▶ PROVIDED RECORDS
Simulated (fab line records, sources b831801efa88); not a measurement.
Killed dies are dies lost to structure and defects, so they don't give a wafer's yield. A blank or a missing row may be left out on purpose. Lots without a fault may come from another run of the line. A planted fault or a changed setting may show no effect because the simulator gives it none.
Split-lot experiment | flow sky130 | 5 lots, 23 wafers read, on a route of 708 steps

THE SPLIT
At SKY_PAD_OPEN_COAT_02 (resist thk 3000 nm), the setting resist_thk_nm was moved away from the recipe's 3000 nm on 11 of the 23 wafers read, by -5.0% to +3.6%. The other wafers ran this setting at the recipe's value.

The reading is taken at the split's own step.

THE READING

▶ REQUIREMENT
Nothing in the records above may be left out; repeat them exactly.

▶ YOUR SOLUTION
Simulated (fab line records, sources b831801efa88); not a measurement.
Killed dies are dies lost to structure and defects, so they don't give a wafer's yield. A blank or a missing row may be left out on purpose. Lots without a fault may come from another run of the line. A planted fault or a changed setting may show no effect because the simulator gives it none.
Split-lot experiment | flow sky130 | 5 lots, 23 wafers read, on a route of 708 steps

THE SPLIT
At SKY_PAD_OPEN_COAT_02 (resist thk 3000 nm), the setting resist_thk_nm was moved away from the recipe's 3000 nm on 11 of the 23 wafers read, by -5.0% to +3.6%. The other wafers ran this setting at the recipe's value.

The reading is taken at the split's own step.

THE READING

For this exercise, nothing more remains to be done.